*** Opening of Material shown ***

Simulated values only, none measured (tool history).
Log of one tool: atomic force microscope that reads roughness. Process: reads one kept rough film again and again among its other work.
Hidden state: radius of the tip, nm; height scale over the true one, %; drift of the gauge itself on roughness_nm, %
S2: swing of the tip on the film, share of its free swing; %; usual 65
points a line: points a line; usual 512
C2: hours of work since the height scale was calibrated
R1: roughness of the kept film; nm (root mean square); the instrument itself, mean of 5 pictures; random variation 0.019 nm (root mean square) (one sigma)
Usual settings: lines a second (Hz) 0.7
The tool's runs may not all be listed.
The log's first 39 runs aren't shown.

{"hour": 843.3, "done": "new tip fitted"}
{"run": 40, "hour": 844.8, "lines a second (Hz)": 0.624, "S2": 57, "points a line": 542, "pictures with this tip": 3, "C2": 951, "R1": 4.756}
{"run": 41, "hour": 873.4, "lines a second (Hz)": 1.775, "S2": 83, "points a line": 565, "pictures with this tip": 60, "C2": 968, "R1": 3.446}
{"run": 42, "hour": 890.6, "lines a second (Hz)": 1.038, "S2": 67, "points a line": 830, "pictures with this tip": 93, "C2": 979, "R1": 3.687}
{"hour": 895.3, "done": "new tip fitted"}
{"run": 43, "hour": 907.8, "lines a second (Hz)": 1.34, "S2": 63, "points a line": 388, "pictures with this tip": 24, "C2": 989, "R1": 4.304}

*** Close of Material shown ***

**Activity**
Transcribe the material exactly as it reads.

**Answer box**
Simulated values only, none measured (tool history).
Log of one tool: atomic force microscope that reads roughness. Process: reads one kept rough film again and again among its other work.
Hidden state: radius of the tip, nm; height scale over the true one, %; drift of the gauge itself on roughness_nm, %
S2: swing of the tip on the film, share of its free swing; %; usual 65
points a line: points a line; usual 512
C2: hours of work since the height scale was calibrated
R1: roughness of the kept film; nm (root mean square); the instrument itself, mean of 5 pictures; random variation 0.019 nm (root mean square) (one sigma)
Usual settings: lines a second (Hz) 0.7
The tool's runs may not all be listed.
The log's first 39 runs aren't shown.

{"hour": 843.3, "done": "new tip fitted"}
{"run": 40, "hour": 844.8, "lines a second (Hz)": 0.624, "S2": 57, "points a line": 542, "pictures with this tip": 3, "C2": 951, "R1": 4.756}
{"run": 41, "hour": 873.4, "lines a second (Hz)": 1.775, "S2": 83, "points a line": 565, "pictures with this tip": 60, "C2": 968, "R1": 3.446}
{"run": 42, "hour": 890.6, "lines a second (Hz)": 1.038, "S2": 67, "points a line": 830, "pictures with this tip": 93, "C2": 979, "R1": 3.687}
{"hour": 895.3, "done": "new tip fitted"}
{"run": 43, "hour": 907.8, "lines a second (Hz)": 1.34, "S2": 63, "points a line": 388, "pictures with this tip": 24, "C2": 989, "R1": 4.304}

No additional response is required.